# Source material
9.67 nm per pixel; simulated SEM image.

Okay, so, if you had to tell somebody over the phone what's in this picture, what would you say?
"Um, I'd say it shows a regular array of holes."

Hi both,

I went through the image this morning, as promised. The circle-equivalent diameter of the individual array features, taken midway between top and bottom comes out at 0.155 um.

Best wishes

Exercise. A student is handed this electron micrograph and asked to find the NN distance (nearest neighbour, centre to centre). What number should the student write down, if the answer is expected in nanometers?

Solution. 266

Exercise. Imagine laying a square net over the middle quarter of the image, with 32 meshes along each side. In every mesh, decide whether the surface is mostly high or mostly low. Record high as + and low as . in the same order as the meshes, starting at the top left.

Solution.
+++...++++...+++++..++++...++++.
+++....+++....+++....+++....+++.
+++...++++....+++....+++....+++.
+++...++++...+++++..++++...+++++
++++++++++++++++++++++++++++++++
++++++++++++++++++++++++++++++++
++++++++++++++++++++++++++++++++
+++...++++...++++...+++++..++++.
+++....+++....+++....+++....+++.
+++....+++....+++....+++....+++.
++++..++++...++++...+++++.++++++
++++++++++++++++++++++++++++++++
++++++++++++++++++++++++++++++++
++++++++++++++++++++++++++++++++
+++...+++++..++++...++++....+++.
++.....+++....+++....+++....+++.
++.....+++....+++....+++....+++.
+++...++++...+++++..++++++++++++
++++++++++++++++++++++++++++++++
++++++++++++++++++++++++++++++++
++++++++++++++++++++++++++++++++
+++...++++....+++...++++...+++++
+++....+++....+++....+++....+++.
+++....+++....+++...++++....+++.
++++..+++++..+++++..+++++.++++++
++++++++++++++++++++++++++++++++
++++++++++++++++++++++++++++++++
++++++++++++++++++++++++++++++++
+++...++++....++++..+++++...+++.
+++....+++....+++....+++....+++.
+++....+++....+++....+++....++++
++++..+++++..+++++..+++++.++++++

# Work task
When copying the data above, please keep exactly the lines from its first line through the line with "Solution. 266", both ends included, and drop the rest.

# Problem solution
9.67 nm per pixel; simulated SEM image.

Okay, so, if you had to tell somebody over the phone what's in this picture, what would you say?
"Um, I'd say it shows a regular array of holes."

Hi both,

I went through the image this morning, as promised. The circle-equivalent diameter of the individual array features, taken midway between top and bottom comes out at 0.155 um.

Best wishes

Exercise. A student is handed this electron micrograph and asked to find the NN distance (nearest neighbour, centre to centre). What number should the student write down, if the answer is expected in nanometers?

Solution. 266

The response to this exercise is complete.